··········

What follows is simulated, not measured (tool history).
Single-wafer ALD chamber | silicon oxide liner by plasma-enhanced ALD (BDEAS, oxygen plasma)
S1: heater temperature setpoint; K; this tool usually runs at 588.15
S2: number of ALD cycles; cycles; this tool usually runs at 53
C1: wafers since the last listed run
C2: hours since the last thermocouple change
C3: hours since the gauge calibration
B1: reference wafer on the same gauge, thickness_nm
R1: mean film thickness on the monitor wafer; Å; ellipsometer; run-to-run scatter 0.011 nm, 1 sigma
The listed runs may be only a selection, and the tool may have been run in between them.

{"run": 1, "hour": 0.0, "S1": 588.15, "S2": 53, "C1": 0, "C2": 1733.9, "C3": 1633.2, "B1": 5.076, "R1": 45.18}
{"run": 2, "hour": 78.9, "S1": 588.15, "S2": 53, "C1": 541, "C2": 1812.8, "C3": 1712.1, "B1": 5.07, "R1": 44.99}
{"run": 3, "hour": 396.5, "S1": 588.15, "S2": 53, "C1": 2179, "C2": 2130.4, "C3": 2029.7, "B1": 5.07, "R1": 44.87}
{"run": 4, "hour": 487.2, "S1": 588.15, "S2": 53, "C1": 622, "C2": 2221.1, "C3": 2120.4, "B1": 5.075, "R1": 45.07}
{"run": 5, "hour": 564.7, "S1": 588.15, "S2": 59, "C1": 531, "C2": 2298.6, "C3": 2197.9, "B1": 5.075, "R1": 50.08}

··········

▸ **Work task**: All of the material needs to be reproduced exactly as it reads.

▸ **Task output**:
What follows is simulated, not measured (tool history).
Single-wafer ALD chamber | silicon oxide liner by plasma-enhanced ALD (BDEAS, oxygen plasma)
S1: heater temperature setpoint; K; this tool usually runs at 588.15
S2: number of ALD cycles; cycles; this tool usually runs at 53
C1: wafers since the last listed run
C2: hours since the last thermocouple change
C3: hours since the gauge calibration
B1: reference wafer on the same gauge, thickness_nm
R1: mean film thickness on the monitor wafer; Å; ellipsometer; run-to-run scatter 0.011 nm, 1 sigma
The listed runs may be only a selection, and the tool may have been run in between them.

{"run": 1, "hour": 0.0, "S1": 588.15, "S2": 53, "C1": 0, "C2": 1733.9, "C3": 1633.2, "B1": 5.076, "R1": 45.18}
{"run": 2, "hour": 78.9, "S1": 588.15, "S2": 53, "C1": 541, "C2": 1812.8, "C3": 1712.1, "B1": 5.07, "R1": 44.99}
{"run": 3, "hour": 396.5, "S1": 588.15, "S2": 53, "C1": 2179, "C2": 2130.4, "C3": 2029.7, "B1": 5.07, "R1": 44.87}
{"run": 4, "hour": 487.2, "S1": 588.15, "S2": 53, "C1": 622, "C2": 2221.1, "C3": 2120.4, "B1": 5.075, "R1": 45.07}
{"run": 5, "hour": 564.7, "S1": 588.15, "S2": 59, "C1": 531, "C2": 2298.6, "C3": 2197.9, "B1": 5.075, "R1": 50.08}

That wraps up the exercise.